--- --- ---
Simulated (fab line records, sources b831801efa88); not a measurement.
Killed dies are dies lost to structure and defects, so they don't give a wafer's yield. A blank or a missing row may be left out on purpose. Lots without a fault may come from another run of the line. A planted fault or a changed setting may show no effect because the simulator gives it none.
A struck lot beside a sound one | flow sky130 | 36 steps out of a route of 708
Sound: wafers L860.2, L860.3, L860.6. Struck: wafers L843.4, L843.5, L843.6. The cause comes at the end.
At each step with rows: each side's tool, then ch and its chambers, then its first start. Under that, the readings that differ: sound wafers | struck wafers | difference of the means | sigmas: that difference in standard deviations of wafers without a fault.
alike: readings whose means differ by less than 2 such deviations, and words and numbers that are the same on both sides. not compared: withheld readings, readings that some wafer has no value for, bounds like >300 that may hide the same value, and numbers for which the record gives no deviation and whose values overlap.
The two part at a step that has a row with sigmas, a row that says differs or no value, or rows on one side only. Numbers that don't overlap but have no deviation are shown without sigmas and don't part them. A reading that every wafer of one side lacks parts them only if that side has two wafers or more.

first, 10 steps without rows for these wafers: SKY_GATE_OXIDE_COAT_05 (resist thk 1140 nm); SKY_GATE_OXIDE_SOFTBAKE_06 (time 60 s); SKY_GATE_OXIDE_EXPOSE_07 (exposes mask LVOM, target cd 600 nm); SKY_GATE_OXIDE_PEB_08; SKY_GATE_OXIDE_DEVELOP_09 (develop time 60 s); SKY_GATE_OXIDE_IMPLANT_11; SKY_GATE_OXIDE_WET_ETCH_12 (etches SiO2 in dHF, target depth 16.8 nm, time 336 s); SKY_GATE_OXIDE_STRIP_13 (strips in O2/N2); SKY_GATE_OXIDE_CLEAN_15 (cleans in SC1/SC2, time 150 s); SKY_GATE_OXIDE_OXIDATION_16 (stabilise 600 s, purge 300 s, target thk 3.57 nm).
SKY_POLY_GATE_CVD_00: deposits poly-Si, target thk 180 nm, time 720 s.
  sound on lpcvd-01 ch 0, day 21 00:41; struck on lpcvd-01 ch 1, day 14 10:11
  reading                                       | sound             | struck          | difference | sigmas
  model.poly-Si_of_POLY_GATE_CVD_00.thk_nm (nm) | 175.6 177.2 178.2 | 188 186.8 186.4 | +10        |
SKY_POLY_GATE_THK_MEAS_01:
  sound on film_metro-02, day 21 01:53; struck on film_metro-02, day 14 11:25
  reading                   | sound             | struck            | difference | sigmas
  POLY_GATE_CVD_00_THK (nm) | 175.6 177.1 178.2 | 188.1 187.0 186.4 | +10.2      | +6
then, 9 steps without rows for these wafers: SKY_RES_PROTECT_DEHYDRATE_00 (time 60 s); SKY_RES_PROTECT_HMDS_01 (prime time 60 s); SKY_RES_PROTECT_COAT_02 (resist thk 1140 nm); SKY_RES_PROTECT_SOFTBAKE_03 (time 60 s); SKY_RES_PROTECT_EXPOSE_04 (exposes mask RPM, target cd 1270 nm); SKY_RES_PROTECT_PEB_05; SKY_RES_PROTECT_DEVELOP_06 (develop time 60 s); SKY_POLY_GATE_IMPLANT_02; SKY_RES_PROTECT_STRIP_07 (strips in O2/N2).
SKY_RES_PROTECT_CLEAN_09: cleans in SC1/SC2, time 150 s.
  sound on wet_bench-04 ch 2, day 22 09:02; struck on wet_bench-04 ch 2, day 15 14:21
--- --- ---

== WORK TASK ==
Taking the lines above, repeat exactly those from the line that contains "first, 10 steps" through the line that contains "then, 9 steps", and both of those lines as well. Include nothing else.

== ANSWER SECTION ==
first, 10 steps without rows for these wafers: SKY_GATE_OXIDE_COAT_05 (resist thk 1140 nm); SKY_GATE_OXIDE_SOFTBAKE_06 (time 60 s); SKY_GATE_OXIDE_EXPOSE_07 (exposes mask LVOM, target cd 600 nm); SKY_GATE_OXIDE_PEB_08; SKY_GATE_OXIDE_DEVELOP_09 (develop time 60 s); SKY_GATE_OXIDE_IMPLANT_11; SKY_GATE_OXIDE_WET_ETCH_12 (etches SiO2 in dHF, target depth 16.8 nm, time 336 s); SKY_GATE_OXIDE_STRIP_13 (strips in O2/N2); SKY_GATE_OXIDE_CLEAN_15 (cleans in SC1/SC2, time 150 s); SKY_GATE_OXIDE_OXIDATION_16 (stabilise 600 s, purge 300 s, target thk 3.57 nm).
SKY_POLY_GATE_CVD_00: deposits poly-Si, target thk 180 nm, time 720 s.
  sound on lpcvd-01 ch 0, day 21 00:41; struck on lpcvd-01 ch 1, day 14 10:11
  reading                                       | sound             | struck          | difference | sigmas
  model.poly-Si_of_POLY_GATE_CVD_00.thk_nm (nm) | 175.6 177.2 178.2 | 188 186.8 186.4 | +10        |
SKY_POLY_GATE_THK_MEAS_01:
  sound on film_metro-02, day 21 01:53; struck on film_metro-02, day 14 11:25
  reading                   | sound             | struck            | difference | sigmas
  POLY_GATE_CVD_00_THK (nm) | 175.6 177.1 178.2 | 188.1 187.0 186.4 | +10.2      | +6
then, 9 steps without rows for these wafers: SKY_RES_PROTECT_DEHYDRATE_00 (time 60 s); SKY_RES_PROTECT_HMDS_01 (prime time 60 s); SKY_RES_PROTECT_COAT_02 (resist thk 1140 nm); SKY_RES_PROTECT_SOFTBAKE_03 (time 60 s); SKY_RES_PROTECT_EXPOSE_04 (exposes mask RPM, target cd 1270 nm); SKY_RES_PROTECT_PEB_05; SKY_RES_PROTECT_DEVELOP_06 (develop time 60 s); SKY_POLY_GATE_IMPLANT_02; SKY_RES_PROTECT_STRIP_07 (strips in O2/N2).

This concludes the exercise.